§ Activity
Your answer should be the lines from the start of the records through the line with "Shared process: etch", copied word for word.

== Extracted entries ==

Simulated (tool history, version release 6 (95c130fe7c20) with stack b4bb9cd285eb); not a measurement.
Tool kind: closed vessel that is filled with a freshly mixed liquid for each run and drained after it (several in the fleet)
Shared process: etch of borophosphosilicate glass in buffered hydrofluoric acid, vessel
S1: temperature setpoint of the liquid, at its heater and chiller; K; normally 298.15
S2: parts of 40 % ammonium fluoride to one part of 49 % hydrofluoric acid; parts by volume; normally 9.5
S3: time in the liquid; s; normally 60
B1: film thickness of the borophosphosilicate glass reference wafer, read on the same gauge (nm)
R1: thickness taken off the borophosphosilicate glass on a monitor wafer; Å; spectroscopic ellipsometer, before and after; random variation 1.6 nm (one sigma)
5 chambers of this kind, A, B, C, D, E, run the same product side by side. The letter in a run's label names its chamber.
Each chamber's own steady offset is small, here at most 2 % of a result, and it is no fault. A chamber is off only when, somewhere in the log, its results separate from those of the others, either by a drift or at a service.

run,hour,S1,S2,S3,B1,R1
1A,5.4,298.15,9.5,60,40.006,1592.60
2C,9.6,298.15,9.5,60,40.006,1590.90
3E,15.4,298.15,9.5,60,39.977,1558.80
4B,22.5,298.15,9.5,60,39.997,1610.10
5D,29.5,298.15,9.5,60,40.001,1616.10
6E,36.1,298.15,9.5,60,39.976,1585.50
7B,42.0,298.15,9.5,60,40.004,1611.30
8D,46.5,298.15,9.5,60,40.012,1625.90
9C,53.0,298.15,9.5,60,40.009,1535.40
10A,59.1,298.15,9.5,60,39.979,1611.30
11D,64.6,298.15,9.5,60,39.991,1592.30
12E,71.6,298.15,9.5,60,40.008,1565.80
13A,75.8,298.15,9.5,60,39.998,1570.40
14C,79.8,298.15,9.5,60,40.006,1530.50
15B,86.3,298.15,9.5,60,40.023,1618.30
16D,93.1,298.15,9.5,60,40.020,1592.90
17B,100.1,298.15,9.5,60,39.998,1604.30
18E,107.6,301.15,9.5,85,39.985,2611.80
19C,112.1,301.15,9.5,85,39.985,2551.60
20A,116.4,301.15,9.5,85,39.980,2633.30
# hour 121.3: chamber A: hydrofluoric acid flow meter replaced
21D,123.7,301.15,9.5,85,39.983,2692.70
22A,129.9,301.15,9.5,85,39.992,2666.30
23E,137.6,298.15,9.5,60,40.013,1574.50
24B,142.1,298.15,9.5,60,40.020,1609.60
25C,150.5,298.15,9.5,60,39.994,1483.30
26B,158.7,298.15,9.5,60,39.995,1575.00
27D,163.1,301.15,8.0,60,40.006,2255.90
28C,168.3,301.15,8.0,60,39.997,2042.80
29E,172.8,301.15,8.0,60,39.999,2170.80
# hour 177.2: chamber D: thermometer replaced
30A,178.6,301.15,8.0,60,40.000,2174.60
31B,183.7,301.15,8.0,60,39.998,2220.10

===

§ Answer space
Simulated (tool history, version release 6 (95c130fe7c20) with stack b4bb9cd285eb); not a measurement.
Tool kind: closed vessel that is filled with a freshly mixed liquid for each run and drained after it (several in the fleet)
Shared process: etch of borophosphosilicate glass in buffered hydrofluoric acid, vessel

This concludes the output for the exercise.